Requirement -
Please restate every record below word for word.

Input data -
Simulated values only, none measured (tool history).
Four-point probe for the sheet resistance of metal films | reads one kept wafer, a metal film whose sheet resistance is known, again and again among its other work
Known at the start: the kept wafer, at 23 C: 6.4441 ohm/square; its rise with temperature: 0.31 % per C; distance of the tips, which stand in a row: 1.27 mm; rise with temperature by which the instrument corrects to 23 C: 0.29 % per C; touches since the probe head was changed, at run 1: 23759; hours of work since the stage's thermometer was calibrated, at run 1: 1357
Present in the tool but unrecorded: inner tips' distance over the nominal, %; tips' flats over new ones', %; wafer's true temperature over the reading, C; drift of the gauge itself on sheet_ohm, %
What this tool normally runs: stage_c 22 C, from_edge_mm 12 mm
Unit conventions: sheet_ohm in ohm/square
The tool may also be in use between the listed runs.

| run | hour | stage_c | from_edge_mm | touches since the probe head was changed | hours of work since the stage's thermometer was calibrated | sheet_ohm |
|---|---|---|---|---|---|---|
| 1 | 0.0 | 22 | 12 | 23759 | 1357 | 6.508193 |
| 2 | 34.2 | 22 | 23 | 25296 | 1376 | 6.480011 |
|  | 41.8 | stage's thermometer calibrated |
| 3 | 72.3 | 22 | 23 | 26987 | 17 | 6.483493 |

Answer space -
Simulated values only, none measured (tool history).
Four-point probe for the sheet resistance of metal films | reads one kept wafer, a metal film whose sheet resistance is known, again and again among its other work
Known at the start: the kept wafer, at 23 C: 6.4441 ohm/square; its rise with temperature: 0.31 % per C; distance of the tips, which stand in a row: 1.27 mm; rise with temperature by which the instrument corrects to 23 C: 0.29 % per C; touches since the probe head was changed, at run 1: 23759; hours of work since the stage's thermometer was calibrated, at run 1: 1357
Present in the tool but unrecorded: inner tips' distance over the nominal, %; tips' flats over new ones', %; wafer's true temperature over the reading, C; drift of the gauge itself on sheet_ohm, %
What this tool normally runs: stage_c 22 C, from_edge_mm 12 mm
Unit conventions: sheet_ohm in ohm/square
The tool may also be in use between the listed runs.

| run | hour | stage_c | from_edge_mm | touches since the probe head was changed | hours of work since the stage's thermometer was calibrated | sheet_ohm |
|---|---|---|---|---|---|---|
| 1 | 0.0 | 22 | 12 | 23759 | 1357 | 6.508193 |
| 2 | 34.2 | 22 | 23 | 25296 | 1376 | 6.480011 |
|  | 41.8 | stage's thermometer calibrated |
| 3 | 72.3 | 22 | 23 | 26987 | 17 | 6.483493 |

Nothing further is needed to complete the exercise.